* **Recorded data**
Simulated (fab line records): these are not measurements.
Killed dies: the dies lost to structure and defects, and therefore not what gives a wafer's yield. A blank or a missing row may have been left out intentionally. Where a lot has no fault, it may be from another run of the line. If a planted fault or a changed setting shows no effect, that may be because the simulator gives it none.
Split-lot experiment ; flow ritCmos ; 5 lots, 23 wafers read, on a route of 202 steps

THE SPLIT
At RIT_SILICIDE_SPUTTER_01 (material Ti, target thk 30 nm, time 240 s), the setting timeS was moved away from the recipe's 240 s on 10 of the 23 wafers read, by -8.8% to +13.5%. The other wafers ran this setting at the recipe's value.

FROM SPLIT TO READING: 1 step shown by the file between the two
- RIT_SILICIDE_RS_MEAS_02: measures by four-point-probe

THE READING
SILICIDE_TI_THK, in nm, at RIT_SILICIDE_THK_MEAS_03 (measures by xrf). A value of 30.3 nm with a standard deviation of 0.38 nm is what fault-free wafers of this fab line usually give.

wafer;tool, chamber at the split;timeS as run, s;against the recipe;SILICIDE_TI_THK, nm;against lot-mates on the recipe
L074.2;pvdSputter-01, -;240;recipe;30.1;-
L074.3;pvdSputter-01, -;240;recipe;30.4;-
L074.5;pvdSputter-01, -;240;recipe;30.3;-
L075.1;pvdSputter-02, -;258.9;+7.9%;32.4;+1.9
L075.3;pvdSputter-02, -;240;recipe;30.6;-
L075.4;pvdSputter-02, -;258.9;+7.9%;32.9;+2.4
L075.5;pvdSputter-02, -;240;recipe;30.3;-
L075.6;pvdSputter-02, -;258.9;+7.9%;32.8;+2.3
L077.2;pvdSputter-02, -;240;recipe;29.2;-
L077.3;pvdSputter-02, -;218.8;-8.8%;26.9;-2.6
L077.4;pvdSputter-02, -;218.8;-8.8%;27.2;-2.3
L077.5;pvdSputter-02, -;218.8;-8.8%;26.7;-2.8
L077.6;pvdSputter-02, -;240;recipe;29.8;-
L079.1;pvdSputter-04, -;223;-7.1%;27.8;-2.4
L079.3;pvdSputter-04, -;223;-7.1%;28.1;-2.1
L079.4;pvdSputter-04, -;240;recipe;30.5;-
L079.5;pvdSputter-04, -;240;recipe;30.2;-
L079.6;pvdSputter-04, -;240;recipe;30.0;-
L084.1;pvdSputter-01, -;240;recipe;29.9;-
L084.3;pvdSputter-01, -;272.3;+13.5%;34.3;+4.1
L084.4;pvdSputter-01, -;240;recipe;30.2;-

* **Activity**
Could you write out, exactly as they stand, only the lines above that begin at the line with "SILICIDE_TI_THK, in nm, at" and stop after the line with "L075.4;pvdSputter-02, -;258.9;+7.9%;32.9;+2.4"?

* **Written solution**
SILICIDE_TI_THK, in nm, at RIT_SILICIDE_THK_MEAS_03 (measures by xrf). A value of 30.3 nm with a standard deviation of 0.38 nm is what fault-free wafers of this fab line usually give.

wafer;tool, chamber at the split;timeS as run, s;against the recipe;SILICIDE_TI_THK, nm;against lot-mates on the recipe
L074.2;pvdSputter-01, -;240;recipe;30.1;-
L074.3;pvdSputter-01, -;240;recipe;30.4;-
L074.5;pvdSputter-01, -;240;recipe;30.3;-
L075.1;pvdSputter-02, -;258.9;+7.9%;32.4;+1.9
L075.3;pvdSputter-02, -;240;recipe;30.6;-
L075.4;pvdSputter-02, -;258.9;+7.9%;32.9;+2.4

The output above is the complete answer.